• **REQUIREMENT**
The full set of entries below is to be returned unchanged.

• **PROVIDED INFORMATION**
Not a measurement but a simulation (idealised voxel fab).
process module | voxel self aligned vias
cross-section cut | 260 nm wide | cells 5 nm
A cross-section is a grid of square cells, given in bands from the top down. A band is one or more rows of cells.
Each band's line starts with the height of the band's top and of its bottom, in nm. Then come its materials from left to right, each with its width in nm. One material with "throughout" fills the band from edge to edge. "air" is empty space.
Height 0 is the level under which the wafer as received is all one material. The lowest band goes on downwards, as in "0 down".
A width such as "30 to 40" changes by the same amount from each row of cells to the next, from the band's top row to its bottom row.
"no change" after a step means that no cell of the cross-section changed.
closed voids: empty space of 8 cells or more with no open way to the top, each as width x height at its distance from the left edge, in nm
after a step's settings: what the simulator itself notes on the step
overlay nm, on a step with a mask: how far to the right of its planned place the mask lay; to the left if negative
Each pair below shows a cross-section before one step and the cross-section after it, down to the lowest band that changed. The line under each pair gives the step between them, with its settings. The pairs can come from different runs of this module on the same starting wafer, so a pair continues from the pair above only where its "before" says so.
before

• **WORKED SOLUTION**
Not a measurement but a simulation (idealised voxel fab).
process module | voxel self aligned vias
cross-section cut | 260 nm wide | cells 5 nm
A cross-section is a grid of square cells, given in bands from the top down. A band is one or more rows of cells.
Each band's line starts with the height of the band's top and of its bottom, in nm. Then come its materials from left to right, each with its width in nm. One material with "throughout" fills the band from edge to edge. "air" is empty space.
Height 0 is the level under which the wafer as received is all one material. The lowest band goes on downwards, as in "0 down".
A width such as "30 to 40" changes by the same amount from each row of cells to the next, from the band's top row to its bottom row.
"no change" after a step means that no cell of the cross-section changed.
closed voids: empty space of 8 cells or more with no open way to the top, each as width x height at its distance from the left edge, in nm
after a step's settings: what the simulator itself notes on the step
overlay nm, on a step with a mask: how far to the right of its planned place the mask lay; to the left if negative
Each pair below shows a cross-section before one step and the cross-section after it, down to the lowest band that changed. The line under each pair gives the step between them, with its settings. The pairs can come from different runs of this module on the same starting wafer, so a pair continues from the pair above only where its "before" says so.
before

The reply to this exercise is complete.